(Required action):
The expected output is the complete data, reproduced exactly.

(Data listing):
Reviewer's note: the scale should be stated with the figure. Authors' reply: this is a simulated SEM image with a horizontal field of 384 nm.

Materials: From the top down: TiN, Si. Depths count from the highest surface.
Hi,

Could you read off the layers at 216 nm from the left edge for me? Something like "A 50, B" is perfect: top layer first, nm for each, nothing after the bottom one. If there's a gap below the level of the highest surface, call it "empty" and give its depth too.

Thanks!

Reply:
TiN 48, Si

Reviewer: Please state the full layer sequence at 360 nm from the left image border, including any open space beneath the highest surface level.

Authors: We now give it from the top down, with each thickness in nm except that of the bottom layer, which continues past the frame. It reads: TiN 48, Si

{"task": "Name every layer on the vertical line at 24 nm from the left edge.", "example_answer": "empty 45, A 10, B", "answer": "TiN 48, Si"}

(Task output):
Reviewer's note: the scale should be stated with the figure. Authors' reply: this is a simulated SEM image with a horizontal field of 384 nm.

Materials: From the top down: TiN, Si. Depths count from the highest surface.
Hi,

Could you read off the layers at 216 nm from the left edge for me? Something like "A 50, B" is perfect: top layer first, nm for each, nothing after the bottom one. If there's a gap below the level of the highest surface, call it "empty" and give its depth too.

Thanks!

Reply:
TiN 48, Si

Reviewer: Please state the full layer sequence at 360 nm from the left image border, including any open space beneath the highest surface level.

Authors: We now give it from the top down, with each thickness in nm except that of the bottom layer, which continues past the frame. It reads: TiN 48, Si

{"task": "Name every layer on the vertical line at 24 nm from the left edge.", "example_answer": "empty 45, A 10, B", "answer": "TiN 48, Si"}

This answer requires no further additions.